*Data supplied*:
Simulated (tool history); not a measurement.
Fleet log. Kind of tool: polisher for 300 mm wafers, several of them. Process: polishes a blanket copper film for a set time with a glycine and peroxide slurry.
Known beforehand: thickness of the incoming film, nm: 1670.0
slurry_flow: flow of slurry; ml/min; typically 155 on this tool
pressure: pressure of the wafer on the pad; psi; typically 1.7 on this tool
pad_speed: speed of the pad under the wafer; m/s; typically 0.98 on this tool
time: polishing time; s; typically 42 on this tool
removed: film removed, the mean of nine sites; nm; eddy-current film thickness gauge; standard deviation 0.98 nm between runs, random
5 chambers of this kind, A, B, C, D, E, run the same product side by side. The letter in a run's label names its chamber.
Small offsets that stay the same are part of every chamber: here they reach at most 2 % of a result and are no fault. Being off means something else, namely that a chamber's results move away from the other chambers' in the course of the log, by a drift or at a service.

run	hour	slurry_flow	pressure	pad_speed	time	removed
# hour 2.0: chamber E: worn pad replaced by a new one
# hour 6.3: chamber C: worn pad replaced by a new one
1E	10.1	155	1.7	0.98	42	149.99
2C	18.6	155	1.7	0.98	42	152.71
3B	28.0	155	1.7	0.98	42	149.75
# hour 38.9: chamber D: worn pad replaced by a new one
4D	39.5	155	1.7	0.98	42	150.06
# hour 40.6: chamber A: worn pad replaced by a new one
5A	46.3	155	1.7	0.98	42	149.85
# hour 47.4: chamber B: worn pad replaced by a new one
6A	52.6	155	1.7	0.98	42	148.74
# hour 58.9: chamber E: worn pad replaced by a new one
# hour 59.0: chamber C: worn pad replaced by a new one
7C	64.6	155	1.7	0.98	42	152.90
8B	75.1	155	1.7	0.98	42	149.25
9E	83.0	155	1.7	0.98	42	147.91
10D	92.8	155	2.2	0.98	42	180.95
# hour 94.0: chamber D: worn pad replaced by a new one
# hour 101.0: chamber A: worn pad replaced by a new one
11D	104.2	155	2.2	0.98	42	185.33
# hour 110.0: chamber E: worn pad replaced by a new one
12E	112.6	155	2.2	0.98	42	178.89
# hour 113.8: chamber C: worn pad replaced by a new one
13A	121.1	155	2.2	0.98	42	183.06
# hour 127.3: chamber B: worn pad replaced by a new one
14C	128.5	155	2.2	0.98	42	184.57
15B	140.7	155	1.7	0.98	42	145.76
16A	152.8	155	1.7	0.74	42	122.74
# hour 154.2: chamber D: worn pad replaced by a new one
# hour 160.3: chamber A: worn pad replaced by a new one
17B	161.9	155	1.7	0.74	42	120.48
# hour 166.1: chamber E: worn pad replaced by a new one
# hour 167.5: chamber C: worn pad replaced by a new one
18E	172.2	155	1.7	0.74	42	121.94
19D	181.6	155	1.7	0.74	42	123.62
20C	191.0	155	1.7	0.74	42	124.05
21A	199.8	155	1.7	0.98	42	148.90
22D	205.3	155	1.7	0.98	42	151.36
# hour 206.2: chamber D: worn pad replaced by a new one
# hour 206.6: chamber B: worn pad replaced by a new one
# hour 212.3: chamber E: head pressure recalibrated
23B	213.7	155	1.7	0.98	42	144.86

*Work instruction*: Give back exactly the lines of the listing above, starting with its first line and ending with the line that holds "pad_speed: speed of".

*Answer area*:
Simulated (tool history); not a measurement.
Fleet log. Kind of tool: polisher for 300 mm wafers, several of them. Process: polishes a blanket copper film for a set time with a glycine and peroxide slurry.
Known beforehand: thickness of the incoming film, nm: 1670.0
slurry_flow: flow of slurry; ml/min; typically 155 on this tool
pressure: pressure of the wafer on the pad; psi; typically 1.7 on this tool
pad_speed: speed of the pad under the wafer; m/s; typically 0.98 on this tool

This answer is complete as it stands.